● **Work order**:
Write out each line of the entries exactly, starting at the first and finishing with the line that contains "A cross-section is".

● **Exercise data**:
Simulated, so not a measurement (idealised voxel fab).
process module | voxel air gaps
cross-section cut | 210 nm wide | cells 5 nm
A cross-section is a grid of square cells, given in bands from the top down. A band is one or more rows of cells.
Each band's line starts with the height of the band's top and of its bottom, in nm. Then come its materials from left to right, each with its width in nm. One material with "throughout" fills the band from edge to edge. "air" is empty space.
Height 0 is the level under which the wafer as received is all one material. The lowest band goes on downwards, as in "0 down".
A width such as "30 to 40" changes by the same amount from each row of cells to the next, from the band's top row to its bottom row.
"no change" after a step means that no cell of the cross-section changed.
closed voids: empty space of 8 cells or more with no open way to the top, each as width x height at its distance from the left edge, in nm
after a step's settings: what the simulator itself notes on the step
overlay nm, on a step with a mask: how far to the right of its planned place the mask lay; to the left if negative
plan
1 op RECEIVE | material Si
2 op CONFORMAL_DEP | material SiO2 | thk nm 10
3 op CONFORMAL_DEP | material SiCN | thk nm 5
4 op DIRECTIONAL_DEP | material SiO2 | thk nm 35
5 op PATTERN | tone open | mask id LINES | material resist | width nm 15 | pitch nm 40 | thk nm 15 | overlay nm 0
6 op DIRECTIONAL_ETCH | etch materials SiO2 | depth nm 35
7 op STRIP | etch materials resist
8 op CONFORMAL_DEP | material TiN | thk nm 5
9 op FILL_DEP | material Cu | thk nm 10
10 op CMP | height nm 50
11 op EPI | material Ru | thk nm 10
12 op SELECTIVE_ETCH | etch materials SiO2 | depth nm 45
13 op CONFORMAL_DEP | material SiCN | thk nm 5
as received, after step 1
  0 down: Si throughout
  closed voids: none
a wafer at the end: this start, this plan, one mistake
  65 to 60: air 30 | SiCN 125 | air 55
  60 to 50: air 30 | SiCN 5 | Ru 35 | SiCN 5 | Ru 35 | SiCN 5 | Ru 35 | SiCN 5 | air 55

● **Result**:
Simulated, so not a measurement (idealised voxel fab).
process module | voxel air gaps
cross-section cut | 210 nm wide | cells 5 nm
A cross-section is a grid of square cells, given in bands from the top down. A band is one or more rows of cells.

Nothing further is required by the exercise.